Work item —
Retype each line exactly as it stands, beginning at the first line of the material and finishing with the line that contains "Author reply: Thank".

┌─ Data supplied

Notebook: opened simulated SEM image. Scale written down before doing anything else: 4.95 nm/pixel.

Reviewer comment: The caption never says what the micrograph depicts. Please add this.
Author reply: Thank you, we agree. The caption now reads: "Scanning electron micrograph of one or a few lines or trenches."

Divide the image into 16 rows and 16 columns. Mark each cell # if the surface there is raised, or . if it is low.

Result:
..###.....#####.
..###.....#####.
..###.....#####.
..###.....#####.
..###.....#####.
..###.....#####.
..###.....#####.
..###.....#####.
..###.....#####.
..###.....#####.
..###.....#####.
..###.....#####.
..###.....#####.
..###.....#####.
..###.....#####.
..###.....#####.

└─

Answer section —
Notebook: opened simulated SEM image. Scale written down before doing anything else: 4.95 nm/pixel.

Reviewer comment: The caption never says what the micrograph depicts. Please add this.
Author reply: Thank you, we agree. The caption now reads: "Scanning electron micrograph of one or a few lines or trenches."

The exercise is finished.